━━ Recorded data ━━

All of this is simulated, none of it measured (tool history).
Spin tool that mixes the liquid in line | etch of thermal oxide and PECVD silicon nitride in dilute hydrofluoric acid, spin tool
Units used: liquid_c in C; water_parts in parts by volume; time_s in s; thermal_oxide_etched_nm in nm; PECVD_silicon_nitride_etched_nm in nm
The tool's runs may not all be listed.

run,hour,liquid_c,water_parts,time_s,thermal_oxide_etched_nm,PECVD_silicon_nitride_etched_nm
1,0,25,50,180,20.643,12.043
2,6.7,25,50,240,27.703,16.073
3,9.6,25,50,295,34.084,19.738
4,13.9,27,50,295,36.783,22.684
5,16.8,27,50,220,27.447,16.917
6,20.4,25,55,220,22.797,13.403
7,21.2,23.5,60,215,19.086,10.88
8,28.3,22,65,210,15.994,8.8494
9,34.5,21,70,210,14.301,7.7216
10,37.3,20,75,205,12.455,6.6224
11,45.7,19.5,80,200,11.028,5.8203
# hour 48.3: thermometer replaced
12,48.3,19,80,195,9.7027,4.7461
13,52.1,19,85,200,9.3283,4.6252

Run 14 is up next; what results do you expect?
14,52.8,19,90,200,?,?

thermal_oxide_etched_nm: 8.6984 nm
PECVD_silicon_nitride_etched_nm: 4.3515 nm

━━━

__Action item__. What you output must be the lines from the opening of the material above up to and including the line with "14,52.8,19,90,200,?,?", reproduced exactly.

__Task solution__.
All of this is simulated, none of it measured (tool history).
Spin tool that mixes the liquid in line | etch of thermal oxide and PECVD silicon nitride in dilute hydrofluoric acid, spin tool
Units used: liquid_c in C; water_parts in parts by volume; time_s in s; thermal_oxide_etched_nm in nm; PECVD_silicon_nitride_etched_nm in nm
The tool's runs may not all be listed.

run,hour,liquid_c,water_parts,time_s,thermal_oxide_etched_nm,PECVD_silicon_nitride_etched_nm
1,0,25,50,180,20.643,12.043
2,6.7,25,50,240,27.703,16.073
3,9.6,25,50,295,34.084,19.738
4,13.9,27,50,295,36.783,22.684
5,16.8,27,50,220,27.447,16.917
6,20.4,25,55,220,22.797,13.403
7,21.2,23.5,60,215,19.086,10.88
8,28.3,22,65,210,15.994,8.8494
9,34.5,21,70,210,14.301,7.7216
10,37.3,20,75,205,12.455,6.6224
11,45.7,19.5,80,200,11.028,5.8203
# hour 48.3: thermometer replaced
12,48.3,19,80,195,9.7027,4.7461
13,52.1,19,85,200,9.3283,4.6252

Run 14 is up next; what results do you expect?
14,52.8,19,90,200,?,?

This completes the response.